= Supplied entries =
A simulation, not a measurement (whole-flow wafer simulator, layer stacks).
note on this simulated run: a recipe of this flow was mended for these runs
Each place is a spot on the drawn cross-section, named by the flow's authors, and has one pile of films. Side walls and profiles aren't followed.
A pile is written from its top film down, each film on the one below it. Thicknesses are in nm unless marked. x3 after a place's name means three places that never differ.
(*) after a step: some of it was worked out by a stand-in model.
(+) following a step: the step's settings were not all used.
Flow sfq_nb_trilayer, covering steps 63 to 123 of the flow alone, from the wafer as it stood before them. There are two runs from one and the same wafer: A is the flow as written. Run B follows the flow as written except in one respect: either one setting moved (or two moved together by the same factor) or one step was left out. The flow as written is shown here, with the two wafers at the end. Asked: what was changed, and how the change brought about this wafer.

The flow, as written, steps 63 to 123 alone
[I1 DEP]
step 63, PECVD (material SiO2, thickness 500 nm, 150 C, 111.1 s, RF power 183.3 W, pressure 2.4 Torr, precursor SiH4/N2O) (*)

= Assignment =
Each line of the records above should be copied exactly.

= Result =
A simulation, not a measurement (whole-flow wafer simulator, layer stacks).
note on this simulated run: a recipe of this flow was mended for these runs
Each place is a spot on the drawn cross-section, named by the flow's authors, and has one pile of films. Side walls and profiles aren't followed.
A pile is written from its top film down, each film on the one below it. Thicknesses are in nm unless marked. x3 after a place's name means three places that never differ.
(*) after a step: some of it was worked out by a stand-in model.
(+) following a step: the step's settings were not all used.
Flow sfq_nb_trilayer, covering steps 63 to 123 of the flow alone, from the wafer as it stood before them. There are two runs from one and the same wafer: A is the flow as written. Run B follows the flow as written except in one respect: either one setting moved (or two moved together by the same factor) or one step was left out. The flow as written is shown here, with the two wafers at the end. Asked: what was changed, and how the change brought about this wafer.

The flow, as written, steps 63 to 123 alone
[I1 DEP]
step 63, PECVD (material SiO2, thickness 500 nm, 150 C, 111.1 s, RF power 183.3 W, pressure 2.4 Torr, precursor SiH4/N2O) (*)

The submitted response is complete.